* _DATASET ENTRIES_
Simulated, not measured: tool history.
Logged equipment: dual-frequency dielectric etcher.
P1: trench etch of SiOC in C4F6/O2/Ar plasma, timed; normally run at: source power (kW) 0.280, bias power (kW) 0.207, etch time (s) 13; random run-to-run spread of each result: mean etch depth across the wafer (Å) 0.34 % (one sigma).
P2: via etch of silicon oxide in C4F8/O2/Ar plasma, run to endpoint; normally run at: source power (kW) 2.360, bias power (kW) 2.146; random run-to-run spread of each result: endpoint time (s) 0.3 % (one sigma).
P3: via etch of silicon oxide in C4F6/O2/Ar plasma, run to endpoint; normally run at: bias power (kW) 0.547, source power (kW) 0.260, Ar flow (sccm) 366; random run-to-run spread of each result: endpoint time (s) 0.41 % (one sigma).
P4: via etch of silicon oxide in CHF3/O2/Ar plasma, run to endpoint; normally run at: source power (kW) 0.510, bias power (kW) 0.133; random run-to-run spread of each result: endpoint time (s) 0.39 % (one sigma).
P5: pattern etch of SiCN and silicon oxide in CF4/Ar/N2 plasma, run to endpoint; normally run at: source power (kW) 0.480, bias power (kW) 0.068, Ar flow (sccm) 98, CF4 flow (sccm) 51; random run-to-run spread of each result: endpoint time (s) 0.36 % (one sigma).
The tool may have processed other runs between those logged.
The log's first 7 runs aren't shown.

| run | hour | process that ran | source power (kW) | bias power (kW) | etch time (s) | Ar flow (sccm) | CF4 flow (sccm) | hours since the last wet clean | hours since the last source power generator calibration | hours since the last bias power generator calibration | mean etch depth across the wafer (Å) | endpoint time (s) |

* _TASK ITEM_
Reproduce all of the material above without alteration.

* _YOUR RESPONSE_
Simulated, not measured: tool history.
Logged equipment: dual-frequency dielectric etcher.
P1: trench etch of SiOC in C4F6/O2/Ar plasma, timed; normally run at: source power (kW) 0.280, bias power (kW) 0.207, etch time (s) 13; random run-to-run spread of each result: mean etch depth across the wafer (Å) 0.34 % (one sigma).
P2: via etch of silicon oxide in C4F8/O2/Ar plasma, run to endpoint; normally run at: source power (kW) 2.360, bias power (kW) 2.146; random run-to-run spread of each result: endpoint time (s) 0.3 % (one sigma).
P3: via etch of silicon oxide in C4F6/O2/Ar plasma, run to endpoint; normally run at: bias power (kW) 0.547, source power (kW) 0.260, Ar flow (sccm) 366; random run-to-run spread of each result: endpoint time (s) 0.41 % (one sigma).
P4: via etch of silicon oxide in CHF3/O2/Ar plasma, run to endpoint; normally run at: source power (kW) 0.510, bias power (kW) 0.133; random run-to-run spread of each result: endpoint time (s) 0.39 % (one sigma).
P5: pattern etch of SiCN and silicon oxide in CF4/Ar/N2 plasma, run to endpoint; normally run at: source power (kW) 0.480, bias power (kW) 0.068, Ar flow (sccm) 98, CF4 flow (sccm) 51; random run-to-run spread of each result: endpoint time (s) 0.36 % (one sigma).
The tool may have processed other runs between those logged.
The log's first 7 runs aren't shown.

| run | hour | process that ran | source power (kW) | bias power (kW) | etch time (s) | Ar flow (sccm) | CF4 flow (sccm) | hours since the last wet clean | hours since the last source power generator calibration | hours since the last bias power generator calibration | mean etch depth across the wafer (Å) | endpoint time (s) |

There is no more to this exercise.